§ INFORMATION SHOWN
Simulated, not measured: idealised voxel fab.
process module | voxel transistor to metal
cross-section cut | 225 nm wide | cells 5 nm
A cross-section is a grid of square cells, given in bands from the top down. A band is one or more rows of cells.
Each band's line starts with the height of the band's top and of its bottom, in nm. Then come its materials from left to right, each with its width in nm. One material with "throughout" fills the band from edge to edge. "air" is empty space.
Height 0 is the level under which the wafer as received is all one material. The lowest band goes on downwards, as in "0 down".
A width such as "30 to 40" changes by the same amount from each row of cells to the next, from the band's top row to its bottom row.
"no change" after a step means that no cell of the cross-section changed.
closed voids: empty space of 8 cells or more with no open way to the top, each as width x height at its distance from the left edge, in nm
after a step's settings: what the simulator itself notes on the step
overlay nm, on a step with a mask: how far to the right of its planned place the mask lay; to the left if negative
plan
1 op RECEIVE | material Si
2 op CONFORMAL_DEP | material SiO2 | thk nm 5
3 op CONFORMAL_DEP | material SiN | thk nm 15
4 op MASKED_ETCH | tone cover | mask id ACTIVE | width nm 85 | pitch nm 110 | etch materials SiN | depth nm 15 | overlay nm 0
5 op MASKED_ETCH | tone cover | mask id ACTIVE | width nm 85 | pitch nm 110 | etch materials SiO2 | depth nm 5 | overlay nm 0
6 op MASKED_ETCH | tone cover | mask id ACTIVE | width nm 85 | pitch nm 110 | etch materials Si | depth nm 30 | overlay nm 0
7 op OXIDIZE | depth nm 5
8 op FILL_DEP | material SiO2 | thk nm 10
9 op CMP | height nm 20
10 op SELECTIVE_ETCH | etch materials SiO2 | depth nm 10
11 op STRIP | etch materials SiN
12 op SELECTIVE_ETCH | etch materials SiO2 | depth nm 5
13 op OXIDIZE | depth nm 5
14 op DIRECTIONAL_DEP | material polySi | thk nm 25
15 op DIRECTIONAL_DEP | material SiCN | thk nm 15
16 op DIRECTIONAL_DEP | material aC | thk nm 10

§ WORK ORDER
Your answer consists solely of the lines from the top of the records above through the line that contains "A cross-section is", each echoed exactly.

§ REPLY
Simulated, not measured: idealised voxel fab.
process module | voxel transistor to metal
cross-section cut | 225 nm wide | cells 5 nm
A cross-section is a grid of square cells, given in bands from the top down. A band is one or more rows of cells.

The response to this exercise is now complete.